#### Input data:
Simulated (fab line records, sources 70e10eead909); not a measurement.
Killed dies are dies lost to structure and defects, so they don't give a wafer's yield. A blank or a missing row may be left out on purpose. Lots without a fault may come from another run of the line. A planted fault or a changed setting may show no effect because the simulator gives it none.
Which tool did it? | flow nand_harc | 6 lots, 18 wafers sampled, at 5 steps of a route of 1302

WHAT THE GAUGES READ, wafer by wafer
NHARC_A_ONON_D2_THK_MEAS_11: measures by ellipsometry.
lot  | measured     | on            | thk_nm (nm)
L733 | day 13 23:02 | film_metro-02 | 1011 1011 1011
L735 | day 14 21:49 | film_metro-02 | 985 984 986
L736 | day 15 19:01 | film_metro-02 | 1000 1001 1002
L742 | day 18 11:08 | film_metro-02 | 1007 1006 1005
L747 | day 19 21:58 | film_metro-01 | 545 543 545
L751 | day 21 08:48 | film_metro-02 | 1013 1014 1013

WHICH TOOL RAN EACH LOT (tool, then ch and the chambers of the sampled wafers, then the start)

#### Work order:
What is needed is every line from the beginning of the data up to and including the line with "L751 | day 21", given again word for word.

#### Response:
Simulated (fab line records, sources 70e10eead909); not a measurement.
Killed dies are dies lost to structure and defects, so they don't give a wafer's yield. A blank or a missing row may be left out on purpose. Lots without a fault may come from another run of the line. A planted fault or a changed setting may show no effect because the simulator gives it none.
Which tool did it? | flow nand_harc | 6 lots, 18 wafers sampled, at 5 steps of a route of 1302

WHAT THE GAUGES READ, wafer by wafer
NHARC_A_ONON_D2_THK_MEAS_11: measures by ellipsometry.
lot  | measured     | on            | thk_nm (nm)
L733 | day 13 23:02 | film_metro-02 | 1011 1011 1011
L735 | day 14 21:49 | film_metro-02 | 985 984 986
L736 | day 15 19:01 | film_metro-02 | 1000 1001 1002
L742 | day 18 11:08 | film_metro-02 | 1007 1006 1005
L747 | day 19 21:58 | film_metro-01 | 545 543 545
L751 | day 21 08:48 | film_metro-02 | 1013 1014 1013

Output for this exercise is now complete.